= Beginning of Section =

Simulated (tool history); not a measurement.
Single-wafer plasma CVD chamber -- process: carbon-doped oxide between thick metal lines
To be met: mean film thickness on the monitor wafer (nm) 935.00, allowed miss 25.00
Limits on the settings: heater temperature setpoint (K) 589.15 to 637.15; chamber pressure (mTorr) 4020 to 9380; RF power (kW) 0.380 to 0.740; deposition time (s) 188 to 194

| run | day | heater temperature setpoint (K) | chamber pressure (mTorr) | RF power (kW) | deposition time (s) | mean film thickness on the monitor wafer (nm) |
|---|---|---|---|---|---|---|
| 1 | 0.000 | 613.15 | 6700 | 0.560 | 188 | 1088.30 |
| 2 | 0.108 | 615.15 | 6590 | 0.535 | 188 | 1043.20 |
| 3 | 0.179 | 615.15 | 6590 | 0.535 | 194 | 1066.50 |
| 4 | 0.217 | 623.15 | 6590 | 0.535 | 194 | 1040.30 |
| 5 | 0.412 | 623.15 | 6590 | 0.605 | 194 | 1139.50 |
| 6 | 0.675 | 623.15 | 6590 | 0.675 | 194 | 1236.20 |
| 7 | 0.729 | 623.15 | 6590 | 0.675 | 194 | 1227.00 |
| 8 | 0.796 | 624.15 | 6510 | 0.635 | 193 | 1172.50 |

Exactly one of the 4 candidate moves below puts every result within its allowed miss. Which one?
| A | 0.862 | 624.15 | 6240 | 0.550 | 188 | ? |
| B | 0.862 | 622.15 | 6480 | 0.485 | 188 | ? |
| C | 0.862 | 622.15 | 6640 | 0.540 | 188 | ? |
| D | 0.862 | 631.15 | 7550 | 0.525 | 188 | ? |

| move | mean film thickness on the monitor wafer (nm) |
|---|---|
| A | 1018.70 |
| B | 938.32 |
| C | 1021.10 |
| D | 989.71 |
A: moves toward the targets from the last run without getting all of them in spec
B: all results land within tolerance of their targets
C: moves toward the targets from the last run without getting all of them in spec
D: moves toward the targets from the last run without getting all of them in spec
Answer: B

= End of Section =

▶ _Assigned task_
Could you copy exactly the lines from the first line of the records above through the line containing "To be met: mean", both included, and nothing else?

▶ _Expected answer_
Simulated (tool history); not a measurement.
Single-wafer plasma CVD chamber -- process: carbon-doped oxide between thick metal lines
To be met: mean film thickness on the monitor wafer (nm) 935.00, allowed miss 25.00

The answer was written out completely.